▶ [Work order]: In the entries below, find the line with "L471,day 26 17:51,-0.4,633,-0.9,42.5" and print exactly every line from there up to and including the line with "This desk reports", with no other lines.

#### Source information
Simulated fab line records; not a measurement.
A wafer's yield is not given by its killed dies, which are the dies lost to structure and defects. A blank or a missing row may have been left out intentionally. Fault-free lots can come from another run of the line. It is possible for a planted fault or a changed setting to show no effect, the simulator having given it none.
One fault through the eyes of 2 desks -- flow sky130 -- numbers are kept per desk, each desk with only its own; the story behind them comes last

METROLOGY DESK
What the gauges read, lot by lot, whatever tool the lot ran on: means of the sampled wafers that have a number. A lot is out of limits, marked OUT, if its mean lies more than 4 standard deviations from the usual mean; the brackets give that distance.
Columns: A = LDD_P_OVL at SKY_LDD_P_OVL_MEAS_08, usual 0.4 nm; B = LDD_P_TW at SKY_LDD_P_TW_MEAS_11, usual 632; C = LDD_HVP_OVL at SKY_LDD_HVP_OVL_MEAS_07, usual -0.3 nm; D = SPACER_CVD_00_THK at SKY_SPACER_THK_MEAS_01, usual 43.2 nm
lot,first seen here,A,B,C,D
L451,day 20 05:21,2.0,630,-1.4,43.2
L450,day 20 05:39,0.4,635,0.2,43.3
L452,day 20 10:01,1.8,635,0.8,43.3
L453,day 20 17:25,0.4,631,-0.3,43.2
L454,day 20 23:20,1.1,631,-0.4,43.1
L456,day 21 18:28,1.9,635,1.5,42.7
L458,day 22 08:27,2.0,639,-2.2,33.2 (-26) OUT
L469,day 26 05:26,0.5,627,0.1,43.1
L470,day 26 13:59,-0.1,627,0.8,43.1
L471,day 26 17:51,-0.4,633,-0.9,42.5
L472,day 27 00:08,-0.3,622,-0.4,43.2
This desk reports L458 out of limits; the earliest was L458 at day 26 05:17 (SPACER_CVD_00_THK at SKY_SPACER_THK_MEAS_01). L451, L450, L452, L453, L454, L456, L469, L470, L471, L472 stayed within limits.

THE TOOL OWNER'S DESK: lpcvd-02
########

▶ [Your response]:
L471,day 26 17:51,-0.4,633,-0.9,42.5
L472,day 27 00:08,-0.3,622,-0.4,43.2
This desk reports L458 out of limits; the earliest was L458 at day 26 05:17 (SPACER_CVD_00_THK at SKY_SPACER_THK_MEAS_01). L451, L450, L452, L453, L454, L456, L469, L470, L471, L472 stayed within limits.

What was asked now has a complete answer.